• _Work order_:
The entries should be written out again exactly as they read.

• _Available data_:
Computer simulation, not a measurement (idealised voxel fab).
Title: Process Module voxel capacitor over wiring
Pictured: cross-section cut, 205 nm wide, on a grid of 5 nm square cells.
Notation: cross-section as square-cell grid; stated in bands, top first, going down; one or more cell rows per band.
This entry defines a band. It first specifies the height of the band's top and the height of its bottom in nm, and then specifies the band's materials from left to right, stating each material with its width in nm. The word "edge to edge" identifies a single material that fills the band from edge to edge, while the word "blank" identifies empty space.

• _Answer box_:
Computer simulation, not a measurement (idealised voxel fab).
Title: Process Module voxel capacitor over wiring
Pictured: cross-section cut, 205 nm wide, on a grid of 5 nm square cells.
Notation: cross-section as square-cell grid; stated in bands, top first, going down; one or more cell rows per band.
This entry defines a band. It first specifies the height of the band's top and the height of its bottom in nm, and then specifies the band's materials from left to right, stating each material with its width in nm. The word "edge to edge" identifies a single material that fills the band from edge to edge, while the word "blank" identifies empty space.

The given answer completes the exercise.